▸ Data excerpts:
== == ==
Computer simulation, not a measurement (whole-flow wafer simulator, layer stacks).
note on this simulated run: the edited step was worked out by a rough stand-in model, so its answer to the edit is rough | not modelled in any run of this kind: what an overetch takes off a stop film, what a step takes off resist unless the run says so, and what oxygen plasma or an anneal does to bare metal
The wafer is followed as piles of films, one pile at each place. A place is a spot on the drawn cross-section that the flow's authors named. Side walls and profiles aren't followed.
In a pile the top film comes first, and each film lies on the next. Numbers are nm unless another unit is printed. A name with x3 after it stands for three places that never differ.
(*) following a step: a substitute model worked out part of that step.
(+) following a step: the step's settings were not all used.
== == ==

▸ Work task: Each of the records should be written out precisely as given.

▸ Written reply:
Computer simulation, not a measurement (whole-flow wafer simulator, layer stacks).
note on this simulated run: the edited step was worked out by a rough stand-in model, so its answer to the edit is rough | not modelled in any run of this kind: what an overetch takes off a stop film, what a step takes off resist unless the run says so, and what oxygen plasma or an anneal does to bare metal
The wafer is followed as piles of films, one pile at each place. A place is a spot on the drawn cross-section that the flow's authors named. Side walls and profiles aren't followed.
In a pile the top film comes first, and each film lies on the next. Numbers are nm unless another unit is printed. A name with x3 after it stands for three places that never differ.
(*) following a step: a substitute model worked out part of that step.
(+) following a step: the step's settings were not all used.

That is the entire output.